DATASET RECORDS:
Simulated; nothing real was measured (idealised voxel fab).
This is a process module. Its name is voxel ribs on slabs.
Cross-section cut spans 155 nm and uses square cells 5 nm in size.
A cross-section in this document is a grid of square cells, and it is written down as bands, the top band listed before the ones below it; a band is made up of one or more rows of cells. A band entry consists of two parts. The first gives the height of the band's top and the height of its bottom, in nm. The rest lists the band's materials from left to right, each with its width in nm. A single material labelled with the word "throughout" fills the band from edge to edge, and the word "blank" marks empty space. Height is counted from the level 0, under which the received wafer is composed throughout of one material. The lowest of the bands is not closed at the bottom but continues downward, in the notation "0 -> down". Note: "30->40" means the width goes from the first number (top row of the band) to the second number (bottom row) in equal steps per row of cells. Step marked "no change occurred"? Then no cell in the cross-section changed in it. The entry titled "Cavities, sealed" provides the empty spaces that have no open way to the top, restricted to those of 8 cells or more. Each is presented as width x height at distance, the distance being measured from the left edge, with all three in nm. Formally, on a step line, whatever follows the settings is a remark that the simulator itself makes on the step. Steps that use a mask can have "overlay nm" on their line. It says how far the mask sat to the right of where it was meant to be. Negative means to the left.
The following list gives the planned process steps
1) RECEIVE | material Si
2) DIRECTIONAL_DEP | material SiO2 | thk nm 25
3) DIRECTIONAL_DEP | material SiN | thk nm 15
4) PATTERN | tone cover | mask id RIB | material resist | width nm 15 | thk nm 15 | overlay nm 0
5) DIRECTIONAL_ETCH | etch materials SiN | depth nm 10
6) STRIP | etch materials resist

ACTION ITEM: Reproduce every entry exactly, with nothing added or dropped.

EXERCISE RESPONSE:
Simulated; nothing real was measured (idealised voxel fab).
This is a process module. Its name is voxel ribs on slabs.
Cross-section cut spans 155 nm and uses square cells 5 nm in size.
A cross-section in this document is a grid of square cells, and it is written down as bands, the top band listed before the ones below it; a band is made up of one or more rows of cells. A band entry consists of two parts. The first gives the height of the band's top and the height of its bottom, in nm. The rest lists the band's materials from left to right, each with its width in nm. A single material labelled with the word "throughout" fills the band from edge to edge, and the word "blank" marks empty space. Height is counted from the level 0, under which the received wafer is composed throughout of one material. The lowest of the bands is not closed at the bottom but continues downward, in the notation "0 -> down". Note: "30->40" means the width goes from the first number (top row of the band) to the second number (bottom row) in equal steps per row of cells. Step marked "no change occurred"? Then no cell in the cross-section changed in it. The entry titled "Cavities, sealed" provides the empty spaces that have no open way to the top, restricted to those of 8 cells or more. Each is presented as width x height at distance, the distance being measured from the left edge, with all three in nm. Formally, on a step line, whatever follows the settings is a remark that the simulator itself makes on the step. Steps that use a mask can have "overlay nm" on their line. It says how far the mask sat to the right of where it was meant to be. Negative means to the left.
The following list gives the planned process steps
1) RECEIVE | material Si
2) DIRECTIONAL_DEP | material SiO2 | thk nm 25
3) DIRECTIONAL_DEP | material SiN | thk nm 15
4) PATTERN | tone cover | mask id RIB | material resist | width nm 15 | thk nm 15 | overlay nm 0
5) DIRECTIONAL_ETCH | etch materials SiN | depth nm 10
6) STRIP | etch materials resist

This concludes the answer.